**Required action:**
Please restate, word for word, the lines below that begin at the one with "[L0 VIA ETCH]" and end at the one with "[L0 VIA STRIP]". Leave out all other lines.

**Material supplied:**
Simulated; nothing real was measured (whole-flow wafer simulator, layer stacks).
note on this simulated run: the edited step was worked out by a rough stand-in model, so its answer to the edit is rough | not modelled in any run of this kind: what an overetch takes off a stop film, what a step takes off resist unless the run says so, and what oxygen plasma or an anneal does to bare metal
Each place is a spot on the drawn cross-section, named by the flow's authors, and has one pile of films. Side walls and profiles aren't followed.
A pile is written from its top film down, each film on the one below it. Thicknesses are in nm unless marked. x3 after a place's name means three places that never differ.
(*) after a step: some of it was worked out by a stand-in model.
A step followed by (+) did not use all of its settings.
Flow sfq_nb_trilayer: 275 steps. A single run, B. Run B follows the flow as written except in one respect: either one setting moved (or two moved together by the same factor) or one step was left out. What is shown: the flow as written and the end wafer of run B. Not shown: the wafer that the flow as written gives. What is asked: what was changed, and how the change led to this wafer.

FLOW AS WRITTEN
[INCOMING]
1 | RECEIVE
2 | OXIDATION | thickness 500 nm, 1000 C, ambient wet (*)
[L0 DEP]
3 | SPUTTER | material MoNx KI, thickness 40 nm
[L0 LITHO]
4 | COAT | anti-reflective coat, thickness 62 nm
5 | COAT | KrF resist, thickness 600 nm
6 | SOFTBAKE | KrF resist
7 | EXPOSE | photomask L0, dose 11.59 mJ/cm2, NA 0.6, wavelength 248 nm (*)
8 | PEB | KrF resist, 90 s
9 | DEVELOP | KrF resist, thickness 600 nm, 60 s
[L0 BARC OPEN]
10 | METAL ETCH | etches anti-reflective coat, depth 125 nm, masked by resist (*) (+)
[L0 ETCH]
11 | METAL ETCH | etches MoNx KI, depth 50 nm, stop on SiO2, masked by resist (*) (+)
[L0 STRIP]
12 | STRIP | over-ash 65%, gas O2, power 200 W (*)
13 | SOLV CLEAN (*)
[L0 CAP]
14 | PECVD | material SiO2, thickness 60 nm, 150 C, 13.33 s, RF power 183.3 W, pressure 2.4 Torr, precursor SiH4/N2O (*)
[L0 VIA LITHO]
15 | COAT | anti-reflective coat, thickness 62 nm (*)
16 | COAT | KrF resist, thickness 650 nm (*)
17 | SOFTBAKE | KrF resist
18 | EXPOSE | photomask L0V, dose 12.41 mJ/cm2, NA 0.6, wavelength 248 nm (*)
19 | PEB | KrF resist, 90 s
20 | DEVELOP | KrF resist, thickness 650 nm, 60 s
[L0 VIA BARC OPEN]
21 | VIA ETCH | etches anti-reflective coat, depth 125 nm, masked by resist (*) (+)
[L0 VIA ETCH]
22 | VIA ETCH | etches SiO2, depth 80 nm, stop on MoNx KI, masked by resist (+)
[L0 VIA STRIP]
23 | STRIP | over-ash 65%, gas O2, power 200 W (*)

**Your solution:**
[L0 VIA ETCH]
22 | VIA ETCH | etches SiO2, depth 80 nm, stop on MoNx KI, masked by resist (+)
[L0 VIA STRIP]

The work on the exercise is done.